## WORK INSTRUCTION
Give the data a second time, exactly and in full.

=== DATA SUPPLIED ===

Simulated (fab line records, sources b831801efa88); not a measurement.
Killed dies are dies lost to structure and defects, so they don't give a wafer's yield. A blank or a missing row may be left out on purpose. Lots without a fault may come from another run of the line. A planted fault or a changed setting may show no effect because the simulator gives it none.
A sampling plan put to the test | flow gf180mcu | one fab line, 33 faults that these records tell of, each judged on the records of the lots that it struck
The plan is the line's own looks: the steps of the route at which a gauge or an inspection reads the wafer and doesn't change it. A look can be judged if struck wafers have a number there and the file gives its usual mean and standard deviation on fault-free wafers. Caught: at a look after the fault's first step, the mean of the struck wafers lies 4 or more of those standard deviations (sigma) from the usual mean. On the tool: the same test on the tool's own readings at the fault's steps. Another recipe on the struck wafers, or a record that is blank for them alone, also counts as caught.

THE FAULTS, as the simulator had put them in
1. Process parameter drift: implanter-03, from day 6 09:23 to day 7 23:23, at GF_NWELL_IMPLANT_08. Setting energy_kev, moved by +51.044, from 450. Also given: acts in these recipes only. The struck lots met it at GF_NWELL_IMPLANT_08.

===

## WRITTEN SOLUTION
Simulated (fab line records, sources b831801efa88); not a measurement.
Killed dies are dies lost to structure and defects, so they don't give a wafer's yield. A blank or a missing row may be left out on purpose. Lots without a fault may come from another run of the line. A planted fault or a changed setting may show no effect because the simulator gives it none.
A sampling plan put to the test | flow gf180mcu | one fab line, 33 faults that these records tell of, each judged on the records of the lots that it struck
The plan is the line's own looks: the steps of the route at which a gauge or an inspection reads the wafer and doesn't change it. A look can be judged if struck wafers have a number there and the file gives its usual mean and standard deviation on fault-free wafers. Caught: at a look after the fault's first step, the mean of the struck wafers lies 4 or more of those standard deviations (sigma) from the usual mean. On the tool: the same test on the tool's own readings at the fault's steps. Another recipe on the struck wafers, or a record that is blank for them alone, also counts as caught.

THE FAULTS, as the simulator had put them in
1. Process parameter drift: implanter-03, from day 6 09:23 to day 7 23:23, at GF_NWELL_IMPLANT_08. Setting energy_kev, moved by +51.044, from 450. Also given: acts in these recipes only. The struck lots met it at GF_NWELL_IMPLANT_08.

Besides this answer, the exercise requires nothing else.